> _Work request_: Set down the entries below once more, precisely as they stand.

> _Record excerpts_:
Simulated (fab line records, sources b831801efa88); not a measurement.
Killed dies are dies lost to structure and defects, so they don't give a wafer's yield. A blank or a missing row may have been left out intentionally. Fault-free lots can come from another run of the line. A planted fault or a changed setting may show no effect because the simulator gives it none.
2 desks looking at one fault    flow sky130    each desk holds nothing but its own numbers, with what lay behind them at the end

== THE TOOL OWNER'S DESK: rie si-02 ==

> _Solution_:
Simulated (fab line records, sources b831801efa88); not a measurement.
Killed dies are dies lost to structure and defects, so they don't give a wafer's yield. A blank or a missing row may have been left out intentionally. Fault-free lots can come from another run of the line. A planted fault or a changed setting may show no effect because the simulator gives it none.
2 desks looking at one fault    flow sky130    each desk holds nothing but its own numbers, with what lay behind them at the end

== THE TOOL OWNER'S DESK: rie si-02 ==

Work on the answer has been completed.